ACTION ITEM: Return, exactly and in full, the lines of the records below starting at the one with "## WHAT EACH GAUGE READ, for each wafer" and ending at the one with "measured: day 16 21:38", and no other lines.

PROVIDED RECORDS:
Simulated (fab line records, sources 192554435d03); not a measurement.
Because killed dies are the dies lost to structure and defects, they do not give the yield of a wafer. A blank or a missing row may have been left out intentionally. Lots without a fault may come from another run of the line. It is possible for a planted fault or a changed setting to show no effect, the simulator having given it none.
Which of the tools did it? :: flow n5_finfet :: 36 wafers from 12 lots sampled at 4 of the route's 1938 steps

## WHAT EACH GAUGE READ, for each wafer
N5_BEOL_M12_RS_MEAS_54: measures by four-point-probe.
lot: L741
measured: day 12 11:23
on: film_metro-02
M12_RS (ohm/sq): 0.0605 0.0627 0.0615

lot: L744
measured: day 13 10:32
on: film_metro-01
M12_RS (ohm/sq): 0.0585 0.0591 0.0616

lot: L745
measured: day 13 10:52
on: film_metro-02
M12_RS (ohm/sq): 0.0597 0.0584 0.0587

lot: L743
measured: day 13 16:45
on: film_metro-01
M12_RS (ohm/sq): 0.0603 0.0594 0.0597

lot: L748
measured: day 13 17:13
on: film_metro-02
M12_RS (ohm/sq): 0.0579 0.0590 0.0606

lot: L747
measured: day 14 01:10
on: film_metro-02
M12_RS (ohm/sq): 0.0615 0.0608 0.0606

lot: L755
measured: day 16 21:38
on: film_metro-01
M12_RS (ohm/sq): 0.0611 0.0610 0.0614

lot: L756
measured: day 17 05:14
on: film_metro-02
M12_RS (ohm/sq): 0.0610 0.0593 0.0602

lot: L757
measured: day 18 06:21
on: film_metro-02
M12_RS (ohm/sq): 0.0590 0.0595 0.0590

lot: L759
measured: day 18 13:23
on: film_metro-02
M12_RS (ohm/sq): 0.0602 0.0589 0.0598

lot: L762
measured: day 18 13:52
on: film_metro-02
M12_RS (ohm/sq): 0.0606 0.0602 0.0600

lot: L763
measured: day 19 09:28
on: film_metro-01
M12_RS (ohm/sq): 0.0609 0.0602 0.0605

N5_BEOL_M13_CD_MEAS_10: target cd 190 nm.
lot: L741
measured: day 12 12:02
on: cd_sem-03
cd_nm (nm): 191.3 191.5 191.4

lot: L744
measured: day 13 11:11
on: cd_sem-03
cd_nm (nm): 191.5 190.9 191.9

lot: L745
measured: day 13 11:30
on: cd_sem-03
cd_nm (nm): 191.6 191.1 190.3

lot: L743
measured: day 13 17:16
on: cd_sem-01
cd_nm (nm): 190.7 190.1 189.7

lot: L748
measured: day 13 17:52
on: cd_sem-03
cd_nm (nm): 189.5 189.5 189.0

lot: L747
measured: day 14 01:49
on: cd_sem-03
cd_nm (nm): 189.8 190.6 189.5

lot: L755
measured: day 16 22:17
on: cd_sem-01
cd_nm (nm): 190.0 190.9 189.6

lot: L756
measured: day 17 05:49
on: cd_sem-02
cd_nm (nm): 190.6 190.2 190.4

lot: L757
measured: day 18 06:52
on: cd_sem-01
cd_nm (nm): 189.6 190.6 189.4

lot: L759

ANSWER AREA:
## WHAT EACH GAUGE READ, for each wafer
N5_BEOL_M12_RS_MEAS_54: measures by four-point-probe.
lot: L741
measured: day 12 11:23
on: film_metro-02
M12_RS (ohm/sq): 0.0605 0.0627 0.0615

lot: L744
measured: day 13 10:32
on: film_metro-01
M12_RS (ohm/sq): 0.0585 0.0591 0.0616

lot: L745
measured: day 13 10:52
on: film_metro-02
M12_RS (ohm/sq): 0.0597 0.0584 0.0587

lot: L743
measured: day 13 16:45
on: film_metro-01
M12_RS (ohm/sq): 0.0603 0.0594 0.0597

lot: L748
measured: day 13 17:13
on: film_metro-02
M12_RS (ohm/sq): 0.0579 0.0590 0.0606

lot: L747
measured: day 14 01:10
on: film_metro-02
M12_RS (ohm/sq): 0.0615 0.0608 0.0606

lot: L755
measured: day 16 21:38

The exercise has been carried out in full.